• _Work task_:
Output every record word for word.

★ ★ ★ ★ ★ ★ ★

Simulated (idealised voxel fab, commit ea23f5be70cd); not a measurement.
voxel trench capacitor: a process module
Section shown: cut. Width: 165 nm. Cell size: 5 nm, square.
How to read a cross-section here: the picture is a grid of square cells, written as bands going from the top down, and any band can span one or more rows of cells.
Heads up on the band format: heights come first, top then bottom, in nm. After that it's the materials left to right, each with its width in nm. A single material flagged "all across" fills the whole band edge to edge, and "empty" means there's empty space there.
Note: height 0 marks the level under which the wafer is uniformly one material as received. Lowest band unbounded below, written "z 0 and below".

★ ★ ★ ★ ★ ★ ★

• _Exercise answer_:
Simulated (idealised voxel fab, commit ea23f5be70cd); not a measurement.
voxel trench capacitor: a process module
Section shown: cut. Width: 165 nm. Cell size: 5 nm, square.
How to read a cross-section here: the picture is a grid of square cells, written as bands going from the top down, and any band can span one or more rows of cells.
Heads up on the band format: heights come first, top then bottom, in nm. After that it's the materials left to right, each with its width in nm. A single material flagged "all across" fills the whole band edge to edge, and "empty" means there's empty space there.
Note: height 0 marks the level under which the wafer is uniformly one material as received. Lowest band unbounded below, written "z 0 and below".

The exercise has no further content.